● WORK TASK
Word for word, write out all of the data below.

● GIVEN ENTRIES
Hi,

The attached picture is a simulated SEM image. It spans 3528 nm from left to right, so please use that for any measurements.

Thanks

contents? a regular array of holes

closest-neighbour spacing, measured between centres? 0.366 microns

● TASK SOLUTION
Hi,

The attached picture is a simulated SEM image. It spans 3528 nm from left to right, so please use that for any measurements.

Thanks

contents? a regular array of holes

closest-neighbour spacing, measured between centres? 0.366 microns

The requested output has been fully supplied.